BEGIN

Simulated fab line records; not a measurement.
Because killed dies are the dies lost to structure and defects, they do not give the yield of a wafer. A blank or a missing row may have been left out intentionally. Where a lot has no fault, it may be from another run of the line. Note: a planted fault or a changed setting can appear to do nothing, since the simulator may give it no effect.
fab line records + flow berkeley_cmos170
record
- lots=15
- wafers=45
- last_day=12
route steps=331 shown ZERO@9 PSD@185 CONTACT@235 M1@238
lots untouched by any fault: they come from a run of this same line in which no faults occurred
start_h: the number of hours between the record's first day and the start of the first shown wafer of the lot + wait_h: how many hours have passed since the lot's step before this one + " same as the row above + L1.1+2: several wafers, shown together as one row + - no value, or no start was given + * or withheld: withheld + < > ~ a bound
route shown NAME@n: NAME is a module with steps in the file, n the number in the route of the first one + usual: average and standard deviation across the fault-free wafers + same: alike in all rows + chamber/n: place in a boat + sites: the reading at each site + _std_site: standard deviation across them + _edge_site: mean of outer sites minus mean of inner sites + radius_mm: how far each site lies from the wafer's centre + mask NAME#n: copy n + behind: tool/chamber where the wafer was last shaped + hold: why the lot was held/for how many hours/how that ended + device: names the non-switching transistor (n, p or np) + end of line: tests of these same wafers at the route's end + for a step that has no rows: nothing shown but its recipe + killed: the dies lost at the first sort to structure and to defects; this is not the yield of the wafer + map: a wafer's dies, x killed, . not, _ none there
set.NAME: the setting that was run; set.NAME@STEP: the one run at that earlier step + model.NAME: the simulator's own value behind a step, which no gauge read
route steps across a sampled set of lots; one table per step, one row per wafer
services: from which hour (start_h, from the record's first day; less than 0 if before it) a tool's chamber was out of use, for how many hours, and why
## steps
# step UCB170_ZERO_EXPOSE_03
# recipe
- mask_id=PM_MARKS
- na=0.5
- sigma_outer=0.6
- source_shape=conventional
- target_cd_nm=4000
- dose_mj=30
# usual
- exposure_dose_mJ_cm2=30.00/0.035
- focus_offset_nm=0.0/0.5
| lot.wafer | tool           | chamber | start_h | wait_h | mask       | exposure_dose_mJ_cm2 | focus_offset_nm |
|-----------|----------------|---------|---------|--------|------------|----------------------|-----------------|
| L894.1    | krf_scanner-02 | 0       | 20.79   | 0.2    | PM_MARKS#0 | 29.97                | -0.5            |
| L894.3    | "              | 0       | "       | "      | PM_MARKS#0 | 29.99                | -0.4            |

END

> **BRIEF**
Reproduce the entries above exactly, starting at their first line and finishing with the line that contains "lots untouched by".

> **WORKED SOLUTION**
Simulated fab line records; not a measurement.
Because killed dies are the dies lost to structure and defects, they do not give the yield of a wafer. A blank or a missing row may have been left out intentionally. Where a lot has no fault, it may be from another run of the line. Note: a planted fault or a changed setting can appear to do nothing, since the simulator may give it no effect.
fab line records + flow berkeley_cmos170
record
- lots=15
- wafers=45
- last_day=12
route steps=331 shown ZERO@9 PSD@185 CONTACT@235 M1@238
lots untouched by any fault: they come from a run of this same line in which no faults occurred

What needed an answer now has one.